» **EXERCISE**
Reproduce the full listing without a single change.

» **RAW DATA**
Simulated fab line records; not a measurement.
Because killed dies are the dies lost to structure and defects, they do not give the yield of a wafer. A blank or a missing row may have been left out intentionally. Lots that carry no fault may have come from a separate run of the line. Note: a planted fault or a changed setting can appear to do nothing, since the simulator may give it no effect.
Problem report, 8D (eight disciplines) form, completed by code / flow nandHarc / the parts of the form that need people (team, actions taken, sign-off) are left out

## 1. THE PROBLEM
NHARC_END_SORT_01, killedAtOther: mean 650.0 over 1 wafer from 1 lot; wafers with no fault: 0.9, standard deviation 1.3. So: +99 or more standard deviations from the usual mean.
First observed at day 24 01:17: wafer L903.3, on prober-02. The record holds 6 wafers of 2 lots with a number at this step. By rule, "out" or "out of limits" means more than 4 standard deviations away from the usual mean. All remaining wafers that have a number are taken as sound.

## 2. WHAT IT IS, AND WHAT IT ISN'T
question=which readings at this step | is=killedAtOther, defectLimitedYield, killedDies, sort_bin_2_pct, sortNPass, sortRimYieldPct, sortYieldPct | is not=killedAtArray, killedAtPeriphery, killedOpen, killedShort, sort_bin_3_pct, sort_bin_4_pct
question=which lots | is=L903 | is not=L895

» **EXERCISE OUTPUT**
Simulated fab line records; not a measurement.
Because killed dies are the dies lost to structure and defects, they do not give the yield of a wafer. A blank or a missing row may have been left out intentionally. Lots that carry no fault may have come from a separate run of the line. Note: a planted fault or a changed setting can appear to do nothing, since the simulator may give it no effect.
Problem report, 8D (eight disciplines) form, completed by code / flow nandHarc / the parts of the form that need people (team, actions taken, sign-off) are left out

## 1. THE PROBLEM
NHARC_END_SORT_01, killedAtOther: mean 650.0 over 1 wafer from 1 lot; wafers with no fault: 0.9, standard deviation 1.3. So: +99 or more standard deviations from the usual mean.
First observed at day 24 01:17: wafer L903.3, on prober-02. The record holds 6 wafers of 2 lots with a number at this step. By rule, "out" or "out of limits" means more than 4 standard deviations away from the usual mean. All remaining wafers that have a number are taken as sound.

## 2. WHAT IT IS, AND WHAT IT ISN'T
question=which readings at this step | is=killedAtOther, defectLimitedYield, killedDies, sort_bin_2_pct, sortNPass, sortRimYieldPct, sortYieldPct | is not=killedAtArray, killedAtPeriphery, killedOpen, killedShort, sort_bin_3_pct, sort_bin_4_pct
question=which lots | is=L903 | is not=L895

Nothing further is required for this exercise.